* [Work order]: Each line of the listing should be reproduced exactly.

- Opening Delimiter -
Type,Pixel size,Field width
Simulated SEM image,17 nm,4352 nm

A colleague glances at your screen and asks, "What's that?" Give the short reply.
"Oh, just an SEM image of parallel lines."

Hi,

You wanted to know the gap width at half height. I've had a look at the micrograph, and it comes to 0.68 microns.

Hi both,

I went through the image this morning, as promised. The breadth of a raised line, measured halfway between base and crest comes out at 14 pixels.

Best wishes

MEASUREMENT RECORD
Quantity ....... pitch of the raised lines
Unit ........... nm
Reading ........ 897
- Closing Delimiter -

* [Your response]:
Type,Pixel size,Field width
Simulated SEM image,17 nm,4352 nm

A colleague glances at your screen and asks, "What's that?" Give the short reply.
"Oh, just an SEM image of parallel lines."

Hi,

You wanted to know the gap width at half height. I've had a look at the micrograph, and it comes to 0.68 microns.

Hi both,

I went through the image this morning, as promised. The breadth of a raised line, measured halfway between base and crest comes out at 14 pixels.

Best wishes

MEASUREMENT RECORD
Quantity ....... pitch of the raised lines
Unit ........... nm
Reading ........ 897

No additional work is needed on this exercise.